**Work item:** Write out all the data below exactly.

**Records shown:**
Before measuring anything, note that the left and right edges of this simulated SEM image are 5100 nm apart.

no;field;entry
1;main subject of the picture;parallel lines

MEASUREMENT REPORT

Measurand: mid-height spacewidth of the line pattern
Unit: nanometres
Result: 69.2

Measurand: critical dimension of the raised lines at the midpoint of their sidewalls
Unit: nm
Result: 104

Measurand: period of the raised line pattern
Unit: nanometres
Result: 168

**Exercise response:**
Before measuring anything, note that the left and right edges of this simulated SEM image are 5100 nm apart.

no;field;entry
1;main subject of the picture;parallel lines

MEASUREMENT REPORT

Measurand: mid-height spacewidth of the line pattern
Unit: nanometres
Result: 69.2

Measurand: critical dimension of the raised lines at the midpoint of their sidewalls
Unit: nm
Result: 104

Measurand: period of the raised line pattern
Unit: nanometres
Result: 168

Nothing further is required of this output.